Work item:
Within the material below, locate the line with "Name of the" and the line with "In the cross-section", then return those two lines and all lines between them, exactly as written.

● ● ●
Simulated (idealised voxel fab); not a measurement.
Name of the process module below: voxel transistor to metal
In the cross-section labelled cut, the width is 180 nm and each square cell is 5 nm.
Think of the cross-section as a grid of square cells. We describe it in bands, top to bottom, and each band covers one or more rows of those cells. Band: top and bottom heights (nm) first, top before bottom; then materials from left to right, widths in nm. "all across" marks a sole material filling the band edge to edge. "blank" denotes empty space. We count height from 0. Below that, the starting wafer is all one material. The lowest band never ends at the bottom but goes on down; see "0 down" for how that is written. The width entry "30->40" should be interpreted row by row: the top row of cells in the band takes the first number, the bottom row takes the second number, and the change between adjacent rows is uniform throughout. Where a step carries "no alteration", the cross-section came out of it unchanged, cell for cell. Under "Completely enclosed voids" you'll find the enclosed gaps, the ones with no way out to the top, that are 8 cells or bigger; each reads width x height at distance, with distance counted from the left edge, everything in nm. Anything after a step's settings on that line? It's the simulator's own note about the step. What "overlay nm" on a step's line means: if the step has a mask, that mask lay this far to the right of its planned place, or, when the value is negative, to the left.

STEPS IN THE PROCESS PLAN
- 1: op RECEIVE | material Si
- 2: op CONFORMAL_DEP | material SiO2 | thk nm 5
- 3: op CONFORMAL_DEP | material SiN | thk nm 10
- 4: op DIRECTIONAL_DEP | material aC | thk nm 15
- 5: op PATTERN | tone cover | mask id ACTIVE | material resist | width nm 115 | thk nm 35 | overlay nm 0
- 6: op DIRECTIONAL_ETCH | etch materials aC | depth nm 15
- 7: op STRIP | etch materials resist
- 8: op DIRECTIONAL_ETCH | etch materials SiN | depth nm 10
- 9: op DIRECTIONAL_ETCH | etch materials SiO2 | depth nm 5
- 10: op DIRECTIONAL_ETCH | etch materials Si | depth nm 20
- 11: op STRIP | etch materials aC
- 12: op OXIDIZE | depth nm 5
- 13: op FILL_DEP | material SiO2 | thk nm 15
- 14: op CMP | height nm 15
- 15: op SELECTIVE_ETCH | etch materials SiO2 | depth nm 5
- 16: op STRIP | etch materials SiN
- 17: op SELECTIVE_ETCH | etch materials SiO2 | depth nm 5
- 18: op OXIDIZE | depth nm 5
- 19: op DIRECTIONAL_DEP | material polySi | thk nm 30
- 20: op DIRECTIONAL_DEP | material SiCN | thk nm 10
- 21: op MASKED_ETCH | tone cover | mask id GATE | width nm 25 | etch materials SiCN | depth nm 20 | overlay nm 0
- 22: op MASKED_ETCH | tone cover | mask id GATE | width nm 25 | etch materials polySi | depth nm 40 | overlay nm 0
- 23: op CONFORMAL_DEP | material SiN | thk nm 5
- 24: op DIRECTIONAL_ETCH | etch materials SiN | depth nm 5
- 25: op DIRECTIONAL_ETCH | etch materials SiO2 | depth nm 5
● ● ●

Exercise result:
Name of the process module below: voxel transistor to metal
In the cross-section labelled cut, the width is 180 nm and each square cell is 5 nm.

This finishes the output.